>>>
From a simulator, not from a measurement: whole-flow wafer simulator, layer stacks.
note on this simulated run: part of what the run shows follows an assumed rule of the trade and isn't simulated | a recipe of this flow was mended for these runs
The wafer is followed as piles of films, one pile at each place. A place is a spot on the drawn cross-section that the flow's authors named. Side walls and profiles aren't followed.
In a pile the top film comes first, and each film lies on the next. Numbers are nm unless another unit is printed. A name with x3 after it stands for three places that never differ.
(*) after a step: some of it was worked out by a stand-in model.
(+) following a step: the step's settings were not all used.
<<<

**WORK INSTRUCTION:**
The reply should be a precise retyping of all the data.

**TASK ANSWER:**
From a simulator, not from a measurement: whole-flow wafer simulator, layer stacks.
note on this simulated run: part of what the run shows follows an assumed rule of the trade and isn't simulated | a recipe of this flow was mended for these runs
The wafer is followed as piles of films, one pile at each place. A place is a spot on the drawn cross-section that the flow's authors named. Side walls and profiles aren't followed.
In a pile the top film comes first, and each film lies on the next. Numbers are nm unless another unit is printed. A name with x3 after it stands for three places that never differ.
(*) after a step: some of it was worked out by a stand-in model.
(+) following a step: the step's settings were not all used.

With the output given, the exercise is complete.